Assigned task — Reproduce the entire listing below verbatim.

Source material —
>>>>

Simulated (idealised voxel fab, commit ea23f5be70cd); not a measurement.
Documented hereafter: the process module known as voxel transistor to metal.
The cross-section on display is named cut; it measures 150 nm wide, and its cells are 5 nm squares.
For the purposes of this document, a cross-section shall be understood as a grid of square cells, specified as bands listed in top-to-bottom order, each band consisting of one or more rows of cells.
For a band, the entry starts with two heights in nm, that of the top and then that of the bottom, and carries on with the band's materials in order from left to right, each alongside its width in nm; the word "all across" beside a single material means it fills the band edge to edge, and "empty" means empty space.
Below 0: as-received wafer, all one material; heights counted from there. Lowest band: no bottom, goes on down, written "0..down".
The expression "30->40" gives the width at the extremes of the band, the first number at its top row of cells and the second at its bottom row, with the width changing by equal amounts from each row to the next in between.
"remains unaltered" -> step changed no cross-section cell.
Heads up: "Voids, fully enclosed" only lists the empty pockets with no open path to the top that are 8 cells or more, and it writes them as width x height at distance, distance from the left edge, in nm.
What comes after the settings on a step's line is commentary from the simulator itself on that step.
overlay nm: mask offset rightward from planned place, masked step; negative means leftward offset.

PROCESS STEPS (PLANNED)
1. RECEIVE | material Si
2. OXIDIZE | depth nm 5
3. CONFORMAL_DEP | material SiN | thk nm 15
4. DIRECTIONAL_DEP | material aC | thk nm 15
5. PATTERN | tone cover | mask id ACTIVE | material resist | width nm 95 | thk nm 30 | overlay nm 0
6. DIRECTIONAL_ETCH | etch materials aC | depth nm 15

<<<<

Your solution —
Simulated (idealised voxel fab, commit ea23f5be70cd); not a measurement.
Documented hereafter: the process module known as voxel transistor to metal.
The cross-section on display is named cut; it measures 150 nm wide, and its cells are 5 nm squares.
For the purposes of this document, a cross-section shall be understood as a grid of square cells, specified as bands listed in top-to-bottom order, each band consisting of one or more rows of cells.
For a band, the entry starts with two heights in nm, that of the top and then that of the bottom, and carries on with the band's materials in order from left to right, each alongside its width in nm; the word "all across" beside a single material means it fills the band edge to edge, and "empty" means empty space.
Below 0: as-received wafer, all one material; heights counted from there. Lowest band: no bottom, goes on down, written "0..down".
The expression "30->40" gives the width at the extremes of the band, the first number at its top row of cells and the second at its bottom row, with the width changing by equal amounts from each row to the next in between.
"remains unaltered" -> step changed no cross-section cell.
Heads up: "Voids, fully enclosed" only lists the empty pockets with no open path to the top that are 8 cells or more, and it writes them as width x height at distance, distance from the left edge, in nm.
What comes after the settings on a step's line is commentary from the simulator itself on that step.
overlay nm: mask offset rightward from planned place, masked step; negative means leftward offset.

PROCESS STEPS (PLANNED)
1. RECEIVE | material Si
2. OXIDIZE | depth nm 5
3. CONFORMAL_DEP | material SiN | thk nm 15
4. DIRECTIONAL_DEP | material aC | thk nm 15
5. PATTERN | tone cover | mask id ACTIVE | material resist | width nm 95 | thk nm 30 | overlay nm 0
6. DIRECTIONAL_ETCH | etch materials aC | depth nm 15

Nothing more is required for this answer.